→ EXERCISE
Go through the records line by line from the top and repeat each one exactly, ending with the line that contains "28.4 nanometers".

*** Opening SUPPLIED DATA ***

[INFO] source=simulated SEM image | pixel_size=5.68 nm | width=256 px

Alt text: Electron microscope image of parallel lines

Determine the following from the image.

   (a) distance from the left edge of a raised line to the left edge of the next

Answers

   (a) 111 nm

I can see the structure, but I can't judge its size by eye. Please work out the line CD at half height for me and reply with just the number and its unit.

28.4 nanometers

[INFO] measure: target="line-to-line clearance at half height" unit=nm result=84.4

*** Closing SUPPLIED DATA ***

→ ANSWER SPACE
[INFO] source=simulated SEM image | pixel_size=5.68 nm | width=256 px

Alt text: Electron microscope image of parallel lines

Determine the following from the image.

   (a) distance from the left edge of a raised line to the left edge of the next

Answers

   (a) 111 nm

I can see the structure, but I can't judge its size by eye. Please work out the line CD at half height for me and reply with just the number and its unit.

28.4 nanometers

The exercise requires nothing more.